** Opening DATA LISTING block **
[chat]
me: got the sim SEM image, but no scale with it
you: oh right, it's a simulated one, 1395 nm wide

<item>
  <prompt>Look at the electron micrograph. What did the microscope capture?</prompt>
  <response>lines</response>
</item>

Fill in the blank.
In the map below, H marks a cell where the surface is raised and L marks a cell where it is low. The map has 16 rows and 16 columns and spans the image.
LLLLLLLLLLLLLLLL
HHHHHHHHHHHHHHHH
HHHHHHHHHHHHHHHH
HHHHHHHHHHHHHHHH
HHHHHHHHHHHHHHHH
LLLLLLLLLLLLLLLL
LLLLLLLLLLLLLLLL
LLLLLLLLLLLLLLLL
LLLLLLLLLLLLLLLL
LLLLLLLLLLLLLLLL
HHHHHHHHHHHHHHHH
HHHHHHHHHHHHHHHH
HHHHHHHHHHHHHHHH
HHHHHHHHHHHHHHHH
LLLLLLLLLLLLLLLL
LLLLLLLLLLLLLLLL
** Closing DATA LISTING block **

EXERCISE: Each line above is to be reproduced exactly. Leave none out.

REPLY:
[chat]
me: got the sim SEM image, but no scale with it
you: oh right, it's a simulated one, 1395 nm wide

<item>
  <prompt>Look at the electron micrograph. What did the microscope capture?</prompt>
  <response>lines</response>
</item>

Fill in the blank.
In the map below, H marks a cell where the surface is raised and L marks a cell where it is low. The map has 16 rows and 16 columns and spans the image.
LLLLLLLLLLLLLLLL
HHHHHHHHHHHHHHHH
HHHHHHHHHHHHHHHH
HHHHHHHHHHHHHHHH
HHHHHHHHHHHHHHHH
LLLLLLLLLLLLLLLL
LLLLLLLLLLLLLLLL
LLLLLLLLLLLLLLLL
LLLLLLLLLLLLLLLL
LLLLLLLLLLLLLLLL
HHHHHHHHHHHHHHHH
HHHHHHHHHHHHHHHH
HHHHHHHHHHHHHHHH
HHHHHHHHHHHHHHHH
LLLLLLLLLLLLLLLL
LLLLLLLLLLLLLLLL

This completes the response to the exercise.